Assigned task >> Each line of the data must be reproduced as it appears.

Material shown >>
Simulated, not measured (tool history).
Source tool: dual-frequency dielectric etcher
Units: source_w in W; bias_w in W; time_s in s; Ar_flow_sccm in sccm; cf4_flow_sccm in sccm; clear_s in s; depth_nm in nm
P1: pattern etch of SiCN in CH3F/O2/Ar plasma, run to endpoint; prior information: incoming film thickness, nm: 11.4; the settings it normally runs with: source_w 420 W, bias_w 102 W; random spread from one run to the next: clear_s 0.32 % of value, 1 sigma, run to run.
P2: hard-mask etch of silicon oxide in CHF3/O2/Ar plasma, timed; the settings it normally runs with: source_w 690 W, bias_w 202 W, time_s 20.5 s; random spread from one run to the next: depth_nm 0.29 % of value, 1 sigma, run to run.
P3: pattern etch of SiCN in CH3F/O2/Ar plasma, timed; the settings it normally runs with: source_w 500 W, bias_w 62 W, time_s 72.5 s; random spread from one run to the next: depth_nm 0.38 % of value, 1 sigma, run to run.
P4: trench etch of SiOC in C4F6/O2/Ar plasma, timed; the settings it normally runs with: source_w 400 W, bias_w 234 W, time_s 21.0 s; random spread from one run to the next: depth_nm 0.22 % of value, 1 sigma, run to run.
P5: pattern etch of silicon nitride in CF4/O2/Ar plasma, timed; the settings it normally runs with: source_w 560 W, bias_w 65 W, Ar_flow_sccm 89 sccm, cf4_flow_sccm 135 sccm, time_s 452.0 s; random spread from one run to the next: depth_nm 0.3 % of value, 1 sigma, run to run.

Written solution >>
Simulated, not measured (tool history).
Source tool: dual-frequency dielectric etcher
Units: source_w in W; bias_w in W; time_s in s; Ar_flow_sccm in sccm; cf4_flow_sccm in sccm; clear_s in s; depth_nm in nm
P1: pattern etch of SiCN in CH3F/O2/Ar plasma, run to endpoint; prior information: incoming film thickness, nm: 11.4; the settings it normally runs with: source_w 420 W, bias_w 102 W; random spread from one run to the next: clear_s 0.32 % of value, 1 sigma, run to run.
P2: hard-mask etch of silicon oxide in CHF3/O2/Ar plasma, timed; the settings it normally runs with: source_w 690 W, bias_w 202 W, time_s 20.5 s; random spread from one run to the next: depth_nm 0.29 % of value, 1 sigma, run to run.
P3: pattern etch of SiCN in CH3F/O2/Ar plasma, timed; the settings it normally runs with: source_w 500 W, bias_w 62 W, time_s 72.5 s; random spread from one run to the next: depth_nm 0.38 % of value, 1 sigma, run to run.
P4: trench etch of SiOC in C4F6/O2/Ar plasma, timed; the settings it normally runs with: source_w 400 W, bias_w 234 W, time_s 21.0 s; random spread from one run to the next: depth_nm 0.22 % of value, 1 sigma, run to run.
P5: pattern etch of silicon nitride in CF4/O2/Ar plasma, timed; the settings it normally runs with: source_w 560 W, bias_w 65 W, Ar_flow_sccm 89 sccm, cf4_flow_sccm 135 sccm, time_s 452.0 s; random spread from one run to the next: depth_nm 0.3 % of value, 1 sigma, run to run.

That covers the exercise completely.